Assigned task: Please keep to the lines below from the one with "C3: hours since" through the one with "Each chamber's own", and restate them word for word, ends included.

== Segment start ==

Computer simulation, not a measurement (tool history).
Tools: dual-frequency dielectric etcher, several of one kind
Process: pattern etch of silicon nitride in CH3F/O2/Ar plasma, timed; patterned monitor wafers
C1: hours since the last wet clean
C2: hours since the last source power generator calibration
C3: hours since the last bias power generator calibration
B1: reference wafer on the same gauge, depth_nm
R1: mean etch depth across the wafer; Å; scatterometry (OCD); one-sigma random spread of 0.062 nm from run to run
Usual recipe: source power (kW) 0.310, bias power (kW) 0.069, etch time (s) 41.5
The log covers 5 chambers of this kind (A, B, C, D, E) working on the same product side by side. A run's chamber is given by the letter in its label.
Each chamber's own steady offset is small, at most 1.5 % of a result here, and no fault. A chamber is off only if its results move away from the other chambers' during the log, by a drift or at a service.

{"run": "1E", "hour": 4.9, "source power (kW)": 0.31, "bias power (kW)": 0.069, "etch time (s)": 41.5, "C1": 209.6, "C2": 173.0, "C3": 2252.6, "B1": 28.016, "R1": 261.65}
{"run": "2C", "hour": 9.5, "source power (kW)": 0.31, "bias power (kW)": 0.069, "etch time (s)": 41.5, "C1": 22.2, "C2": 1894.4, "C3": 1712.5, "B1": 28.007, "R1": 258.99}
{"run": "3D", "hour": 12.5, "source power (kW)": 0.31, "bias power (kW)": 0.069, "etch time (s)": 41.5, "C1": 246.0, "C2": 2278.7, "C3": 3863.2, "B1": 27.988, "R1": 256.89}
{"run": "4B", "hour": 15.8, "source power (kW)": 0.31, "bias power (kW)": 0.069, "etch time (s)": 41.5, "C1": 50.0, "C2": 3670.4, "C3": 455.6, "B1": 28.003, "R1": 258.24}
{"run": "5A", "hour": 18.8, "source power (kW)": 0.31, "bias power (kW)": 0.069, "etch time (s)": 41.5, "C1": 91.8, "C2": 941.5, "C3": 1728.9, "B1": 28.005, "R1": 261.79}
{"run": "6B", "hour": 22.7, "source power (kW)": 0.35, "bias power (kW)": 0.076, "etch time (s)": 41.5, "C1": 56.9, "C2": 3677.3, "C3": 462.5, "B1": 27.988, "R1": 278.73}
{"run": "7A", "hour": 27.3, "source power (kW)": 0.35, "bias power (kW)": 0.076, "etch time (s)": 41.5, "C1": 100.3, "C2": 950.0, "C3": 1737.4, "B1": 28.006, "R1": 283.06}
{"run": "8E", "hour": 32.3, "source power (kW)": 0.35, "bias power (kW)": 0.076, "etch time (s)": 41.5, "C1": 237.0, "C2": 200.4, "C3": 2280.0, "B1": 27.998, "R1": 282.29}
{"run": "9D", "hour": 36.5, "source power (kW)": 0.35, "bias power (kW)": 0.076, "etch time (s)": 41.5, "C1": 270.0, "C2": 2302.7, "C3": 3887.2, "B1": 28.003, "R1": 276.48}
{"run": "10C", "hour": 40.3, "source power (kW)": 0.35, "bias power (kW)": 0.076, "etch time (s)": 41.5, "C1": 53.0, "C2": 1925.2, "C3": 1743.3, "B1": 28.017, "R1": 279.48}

== Segment end ==

Exercise output:
C3: hours since the last bias power generator calibration
B1: reference wafer on the same gauge, depth_nm
R1: mean etch depth across the wafer; Å; scatterometry (OCD); one-sigma random spread of 0.062 nm from run to run
Usual recipe: source power (kW) 0.310, bias power (kW) 0.069, etch time (s) 41.5
The log covers 5 chambers of this kind (A, B, C, D, E) working on the same product side by side. A run's chamber is given by the letter in its label.
Each chamber's own steady offset is small, at most 1.5 % of a result here, and no fault. A chamber is off only if its results move away from the other chambers' during the log, by a drift or at a service.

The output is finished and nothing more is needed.